▸ WORK REQUEST: Every line of the data should be output word for word.

[DATA FOR REVIEW Boundary: Start]
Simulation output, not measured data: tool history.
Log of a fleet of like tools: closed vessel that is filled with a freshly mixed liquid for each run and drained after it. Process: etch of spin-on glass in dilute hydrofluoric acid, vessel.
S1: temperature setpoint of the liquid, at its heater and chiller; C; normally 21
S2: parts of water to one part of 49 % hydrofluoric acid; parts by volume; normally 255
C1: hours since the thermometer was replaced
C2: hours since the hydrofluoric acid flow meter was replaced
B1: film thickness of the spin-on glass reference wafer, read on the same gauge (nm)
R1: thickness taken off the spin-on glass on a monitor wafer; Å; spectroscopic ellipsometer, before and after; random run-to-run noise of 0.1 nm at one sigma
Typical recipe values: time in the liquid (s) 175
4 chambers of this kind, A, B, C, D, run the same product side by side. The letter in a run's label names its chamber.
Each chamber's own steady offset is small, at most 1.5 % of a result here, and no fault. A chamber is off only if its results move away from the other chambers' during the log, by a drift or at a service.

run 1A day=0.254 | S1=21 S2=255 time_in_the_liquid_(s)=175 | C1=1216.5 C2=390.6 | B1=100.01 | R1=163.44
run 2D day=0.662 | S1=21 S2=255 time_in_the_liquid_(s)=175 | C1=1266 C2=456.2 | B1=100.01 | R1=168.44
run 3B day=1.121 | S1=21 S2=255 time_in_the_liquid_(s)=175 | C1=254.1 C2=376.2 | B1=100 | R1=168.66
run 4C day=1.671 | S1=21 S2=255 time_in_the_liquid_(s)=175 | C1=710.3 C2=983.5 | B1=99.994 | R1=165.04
[DATA FOR REVIEW Boundary: End]

▸ ANSWER AREA:
Simulation output, not measured data: tool history.
Log of a fleet of like tools: closed vessel that is filled with a freshly mixed liquid for each run and drained after it. Process: etch of spin-on glass in dilute hydrofluoric acid, vessel.
S1: temperature setpoint of the liquid, at its heater and chiller; C; normally 21
S2: parts of water to one part of 49 % hydrofluoric acid; parts by volume; normally 255
C1: hours since the thermometer was replaced
C2: hours since the hydrofluoric acid flow meter was replaced
B1: film thickness of the spin-on glass reference wafer, read on the same gauge (nm)
R1: thickness taken off the spin-on glass on a monitor wafer; Å; spectroscopic ellipsometer, before and after; random run-to-run noise of 0.1 nm at one sigma
Typical recipe values: time in the liquid (s) 175
4 chambers of this kind, A, B, C, D, run the same product side by side. The letter in a run's label names its chamber.
Each chamber's own steady offset is small, at most 1.5 % of a result here, and no fault. A chamber is off only if its results move away from the other chambers' during the log, by a drift or at a service.

run 1A day=0.254 | S1=21 S2=255 time_in_the_liquid_(s)=175 | C1=1216.5 C2=390.6 | B1=100.01 | R1=163.44
run 2D day=0.662 | S1=21 S2=255 time_in_the_liquid_(s)=175 | C1=1266 C2=456.2 | B1=100.01 | R1=168.44
run 3B day=1.121 | S1=21 S2=255 time_in_the_liquid_(s)=175 | C1=254.1 C2=376.2 | B1=100 | R1=168.66
run 4C day=1.671 | S1=21 S2=255 time_in_the_liquid_(s)=175 | C1=710.3 C2=983.5 | B1=99.994 | R1=165.04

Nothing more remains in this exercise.